====== MATERIAL PROVIDED

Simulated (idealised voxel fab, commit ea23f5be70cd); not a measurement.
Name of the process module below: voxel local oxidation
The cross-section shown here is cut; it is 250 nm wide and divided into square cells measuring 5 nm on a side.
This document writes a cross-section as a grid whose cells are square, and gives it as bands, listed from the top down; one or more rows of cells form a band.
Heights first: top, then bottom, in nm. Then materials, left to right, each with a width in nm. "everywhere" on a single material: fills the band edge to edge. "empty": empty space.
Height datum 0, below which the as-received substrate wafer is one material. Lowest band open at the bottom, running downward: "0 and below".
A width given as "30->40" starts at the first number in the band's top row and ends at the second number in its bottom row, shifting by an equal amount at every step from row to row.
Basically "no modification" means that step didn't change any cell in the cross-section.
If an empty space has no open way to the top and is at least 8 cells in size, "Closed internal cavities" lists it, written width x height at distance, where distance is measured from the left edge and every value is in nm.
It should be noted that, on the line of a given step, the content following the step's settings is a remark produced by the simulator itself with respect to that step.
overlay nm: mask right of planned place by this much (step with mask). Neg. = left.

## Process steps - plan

============

■ REQUIRED ACTION: Every piece of the data is to be set down again exactly.

■ PROBLEM SOLUTION:
Simulated (idealised voxel fab, commit ea23f5be70cd); not a measurement.
Name of the process module below: voxel local oxidation
The cross-section shown here is cut; it is 250 nm wide and divided into square cells measuring 5 nm on a side.
This document writes a cross-section as a grid whose cells are square, and gives it as bands, listed from the top down; one or more rows of cells form a band.
Heights first: top, then bottom, in nm. Then materials, left to right, each with a width in nm. "everywhere" on a single material: fills the band edge to edge. "empty": empty space.
Height datum 0, below which the as-received substrate wafer is one material. Lowest band open at the bottom, running downward: "0 and below".
A width given as "30->40" starts at the first number in the band's top row and ends at the second number in its bottom row, shifting by an equal amount at every step from row to row.
Basically "no modification" means that step didn't change any cell in the cross-section.
If an empty space has no open way to the top and is at least 8 cells in size, "Closed internal cavities" lists it, written width x height at distance, where distance is measured from the left edge and every value is in nm.
It should be noted that, on the line of a given step, the content following the step's settings is a remark produced by the simulator itself with respect to that step.
overlay nm: mask right of planned place by this much (step with mask). Neg. = left.

## Process steps - plan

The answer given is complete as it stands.